◆ ◆ ◆ ◆

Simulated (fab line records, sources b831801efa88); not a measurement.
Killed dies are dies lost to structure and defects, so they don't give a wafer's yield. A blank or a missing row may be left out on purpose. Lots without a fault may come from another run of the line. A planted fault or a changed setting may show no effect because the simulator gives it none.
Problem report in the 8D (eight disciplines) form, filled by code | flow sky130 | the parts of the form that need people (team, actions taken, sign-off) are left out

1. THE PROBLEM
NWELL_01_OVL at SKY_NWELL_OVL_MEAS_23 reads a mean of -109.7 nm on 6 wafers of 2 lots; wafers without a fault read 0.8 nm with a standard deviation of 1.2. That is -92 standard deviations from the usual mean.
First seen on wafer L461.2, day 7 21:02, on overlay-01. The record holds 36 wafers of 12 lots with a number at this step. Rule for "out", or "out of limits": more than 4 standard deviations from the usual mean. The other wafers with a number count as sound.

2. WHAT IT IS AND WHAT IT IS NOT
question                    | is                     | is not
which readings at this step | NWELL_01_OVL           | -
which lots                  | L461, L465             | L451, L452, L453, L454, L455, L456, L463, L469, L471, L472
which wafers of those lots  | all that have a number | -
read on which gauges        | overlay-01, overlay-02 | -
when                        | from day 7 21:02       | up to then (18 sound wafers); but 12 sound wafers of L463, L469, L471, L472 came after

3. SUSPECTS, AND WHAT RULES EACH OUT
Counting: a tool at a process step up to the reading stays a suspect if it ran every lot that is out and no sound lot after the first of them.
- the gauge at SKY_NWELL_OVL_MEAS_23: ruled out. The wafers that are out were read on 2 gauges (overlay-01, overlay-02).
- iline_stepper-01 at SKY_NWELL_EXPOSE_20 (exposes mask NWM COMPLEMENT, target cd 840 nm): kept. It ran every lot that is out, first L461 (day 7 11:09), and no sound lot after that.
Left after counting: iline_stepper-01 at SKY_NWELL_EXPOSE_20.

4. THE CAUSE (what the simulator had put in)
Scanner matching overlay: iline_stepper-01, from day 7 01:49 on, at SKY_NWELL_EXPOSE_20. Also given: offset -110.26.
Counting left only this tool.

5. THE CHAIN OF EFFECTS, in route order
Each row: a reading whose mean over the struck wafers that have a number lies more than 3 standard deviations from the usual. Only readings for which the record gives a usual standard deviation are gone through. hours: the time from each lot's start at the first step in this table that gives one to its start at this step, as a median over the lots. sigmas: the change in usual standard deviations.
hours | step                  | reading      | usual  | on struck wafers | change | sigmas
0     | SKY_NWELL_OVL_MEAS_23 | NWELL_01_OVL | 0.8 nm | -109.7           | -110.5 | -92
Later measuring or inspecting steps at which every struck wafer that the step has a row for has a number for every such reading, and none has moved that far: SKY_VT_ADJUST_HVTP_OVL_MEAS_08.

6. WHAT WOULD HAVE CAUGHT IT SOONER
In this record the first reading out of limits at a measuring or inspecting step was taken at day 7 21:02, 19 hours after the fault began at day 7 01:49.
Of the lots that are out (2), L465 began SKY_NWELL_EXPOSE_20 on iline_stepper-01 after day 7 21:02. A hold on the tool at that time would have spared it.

◆ ◆ ◆ ◆

Task item:
Please copy only the lines between the first line of the entries and the line with "Killed dies are", keeping those two end lines as well, exactly as written.

Worked solution:
Simulated (fab line records, sources b831801efa88); not a measurement.
Killed dies are dies lost to structure and defects, so they don't give a wafer's yield. A blank or a missing row may be left out on purpose. Lots without a fault may come from another run of the line. A planted fault or a changed setting may show no effect because the simulator gives it none.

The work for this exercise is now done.